┄┄┄┄┄┄┄┄┄┄┄┄┄┄┄┄┄┄┄┄

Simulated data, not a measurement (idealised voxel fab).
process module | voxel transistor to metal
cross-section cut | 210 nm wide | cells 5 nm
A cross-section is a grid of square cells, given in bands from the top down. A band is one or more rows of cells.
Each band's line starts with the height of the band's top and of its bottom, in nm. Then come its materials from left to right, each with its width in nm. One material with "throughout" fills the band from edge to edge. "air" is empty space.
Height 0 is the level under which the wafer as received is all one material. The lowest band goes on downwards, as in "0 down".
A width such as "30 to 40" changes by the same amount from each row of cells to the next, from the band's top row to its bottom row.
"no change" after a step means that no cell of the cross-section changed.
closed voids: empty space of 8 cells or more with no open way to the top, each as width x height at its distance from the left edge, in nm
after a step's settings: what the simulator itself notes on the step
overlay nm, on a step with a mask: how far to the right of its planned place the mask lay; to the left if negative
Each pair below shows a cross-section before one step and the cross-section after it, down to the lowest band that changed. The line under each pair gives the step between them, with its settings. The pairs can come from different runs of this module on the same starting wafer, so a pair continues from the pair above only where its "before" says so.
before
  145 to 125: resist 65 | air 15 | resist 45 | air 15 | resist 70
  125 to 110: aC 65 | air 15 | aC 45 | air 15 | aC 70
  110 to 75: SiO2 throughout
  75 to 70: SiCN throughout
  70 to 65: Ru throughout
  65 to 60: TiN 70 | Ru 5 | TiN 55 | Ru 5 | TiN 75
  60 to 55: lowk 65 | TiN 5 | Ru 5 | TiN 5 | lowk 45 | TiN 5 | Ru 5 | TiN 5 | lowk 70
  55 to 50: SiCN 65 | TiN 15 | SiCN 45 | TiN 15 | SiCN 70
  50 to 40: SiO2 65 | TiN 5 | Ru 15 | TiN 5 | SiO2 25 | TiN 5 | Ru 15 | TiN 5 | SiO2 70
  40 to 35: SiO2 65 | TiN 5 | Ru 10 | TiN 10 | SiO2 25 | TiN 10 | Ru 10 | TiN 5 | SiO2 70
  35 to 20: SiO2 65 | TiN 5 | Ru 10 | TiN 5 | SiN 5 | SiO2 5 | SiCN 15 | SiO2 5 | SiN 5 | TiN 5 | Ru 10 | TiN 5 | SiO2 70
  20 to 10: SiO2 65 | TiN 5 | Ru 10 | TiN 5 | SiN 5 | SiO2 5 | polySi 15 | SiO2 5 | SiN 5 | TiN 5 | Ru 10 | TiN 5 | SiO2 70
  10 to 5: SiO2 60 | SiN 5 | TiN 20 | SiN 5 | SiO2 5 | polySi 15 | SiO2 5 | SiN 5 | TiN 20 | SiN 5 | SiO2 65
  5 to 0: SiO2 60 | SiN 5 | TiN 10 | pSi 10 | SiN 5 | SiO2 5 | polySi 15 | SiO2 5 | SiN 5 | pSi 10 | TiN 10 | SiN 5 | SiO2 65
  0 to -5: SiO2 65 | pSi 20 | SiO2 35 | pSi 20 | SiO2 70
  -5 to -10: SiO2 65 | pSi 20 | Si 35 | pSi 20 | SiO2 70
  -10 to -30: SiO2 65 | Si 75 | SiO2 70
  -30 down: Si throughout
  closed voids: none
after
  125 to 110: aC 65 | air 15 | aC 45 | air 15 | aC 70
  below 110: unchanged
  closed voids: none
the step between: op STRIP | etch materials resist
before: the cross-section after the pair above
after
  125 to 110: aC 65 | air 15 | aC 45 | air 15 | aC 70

┄┄┄┄┄┄┄┄┄┄┄┄┄┄┄┄┄┄┄┄

Exercise: Would you output, unchanged, each line from the start of the records to the line that holds "closed voids: empty", both included and nothing else?

Written answer:
Simulated data, not a measurement (idealised voxel fab).
process module | voxel transistor to metal
cross-section cut | 210 nm wide | cells 5 nm
A cross-section is a grid of square cells, given in bands from the top down. A band is one or more rows of cells.
Each band's line starts with the height of the band's top and of its bottom, in nm. Then come its materials from left to right, each with its width in nm. One material with "throughout" fills the band from edge to edge. "air" is empty space.
Height 0 is the level under which the wafer as received is all one material. The lowest band goes on downwards, as in "0 down".
A width such as "30 to 40" changes by the same amount from each row of cells to the next, from the band's top row to its bottom row.
"no change" after a step means that no cell of the cross-section changed.
closed voids: empty space of 8 cells or more with no open way to the top, each as width x height at its distance from the left edge, in nm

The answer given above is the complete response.